※

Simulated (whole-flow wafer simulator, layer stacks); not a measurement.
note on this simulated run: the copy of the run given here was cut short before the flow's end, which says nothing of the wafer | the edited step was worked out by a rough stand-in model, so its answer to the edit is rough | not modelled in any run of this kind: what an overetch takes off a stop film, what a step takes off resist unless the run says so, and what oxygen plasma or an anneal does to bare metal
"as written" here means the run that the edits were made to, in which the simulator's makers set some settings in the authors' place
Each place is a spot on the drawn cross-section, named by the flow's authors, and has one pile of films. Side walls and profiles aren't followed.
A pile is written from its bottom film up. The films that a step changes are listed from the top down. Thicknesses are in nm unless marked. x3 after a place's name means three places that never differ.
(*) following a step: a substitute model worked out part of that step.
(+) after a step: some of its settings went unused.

※

● **Work order**: Write every record out again, letter for letter.

● **Task response**:
Simulated (whole-flow wafer simulator, layer stacks); not a measurement.
note on this simulated run: the copy of the run given here was cut short before the flow's end, which says nothing of the wafer | the edited step was worked out by a rough stand-in model, so its answer to the edit is rough | not modelled in any run of this kind: what an overetch takes off a stop film, what a step takes off resist unless the run says so, and what oxygen plasma or an anneal does to bare metal
"as written" here means the run that the edits were made to, in which the simulator's makers set some settings in the authors' place
Each place is a spot on the drawn cross-section, named by the flow's authors, and has one pile of films. Side walls and profiles aren't followed.
A pile is written from its bottom film up. The films that a step changes are listed from the top down. Thicknesses are in nm unless marked. x3 after a place's name means three places that never differ.
(*) following a step: a substitute model worked out part of that step.
(+) after a step: some of its settings went unused.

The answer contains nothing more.